Requirement »
All entries below are to be set down again exactly as given.

Stored data »
=== Begin Enclosure ===
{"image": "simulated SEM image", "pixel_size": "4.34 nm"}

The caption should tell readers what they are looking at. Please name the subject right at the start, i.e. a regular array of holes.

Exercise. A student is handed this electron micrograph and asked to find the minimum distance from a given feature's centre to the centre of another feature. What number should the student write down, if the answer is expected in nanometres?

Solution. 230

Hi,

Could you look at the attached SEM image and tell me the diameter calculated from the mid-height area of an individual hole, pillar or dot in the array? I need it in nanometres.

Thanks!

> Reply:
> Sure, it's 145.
=== End Enclosure ===

Reply »
{"image": "simulated SEM image", "pixel_size": "4.34 nm"}

The caption should tell readers what they are looking at. Please name the subject right at the start, i.e. a regular array of holes.

Exercise. A student is handed this electron micrograph and asked to find the minimum distance from a given feature's centre to the centre of another feature. What number should the student write down, if the answer is expected in nanometres?

Solution. 230

Hi,

Could you look at the attached SEM image and tell me the diameter calculated from the mid-height area of an individual hole, pillar or dot in the array? I need it in nanometres.

Thanks!

> Reply:
> Sure, it's 145.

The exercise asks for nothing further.